• **Exercise**
A faithful, complete copy of the entries is the sole expected answer.

::: Entries provided
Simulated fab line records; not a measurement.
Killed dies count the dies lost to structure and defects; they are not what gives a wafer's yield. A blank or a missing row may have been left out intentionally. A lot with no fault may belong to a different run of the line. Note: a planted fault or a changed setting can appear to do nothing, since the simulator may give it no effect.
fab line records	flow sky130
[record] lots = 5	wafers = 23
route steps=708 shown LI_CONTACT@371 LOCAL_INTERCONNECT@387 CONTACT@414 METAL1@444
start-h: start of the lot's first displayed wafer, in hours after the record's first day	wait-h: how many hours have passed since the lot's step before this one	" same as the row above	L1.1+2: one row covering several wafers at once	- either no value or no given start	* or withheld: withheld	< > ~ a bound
::::::

• **Result**
Simulated fab line records; not a measurement.
Killed dies count the dies lost to structure and defects; they are not what gives a wafer's yield. A blank or a missing row may have been left out intentionally. A lot with no fault may belong to a different run of the line. Note: a planted fault or a changed setting can appear to do nothing, since the simulator may give it no effect.
fab line records	flow sky130
[record] lots = 5	wafers = 23
route steps=708 shown LI_CONTACT@371 LOCAL_INTERCONNECT@387 CONTACT@414 METAL1@444
start-h: start of the lot's first displayed wafer, in hours after the record's first day	wait-h: how many hours have passed since the lot's step before this one	" same as the row above	L1.1+2: one row covering several wafers at once	- either no value or no given start	* or withheld: withheld	< > ~ a bound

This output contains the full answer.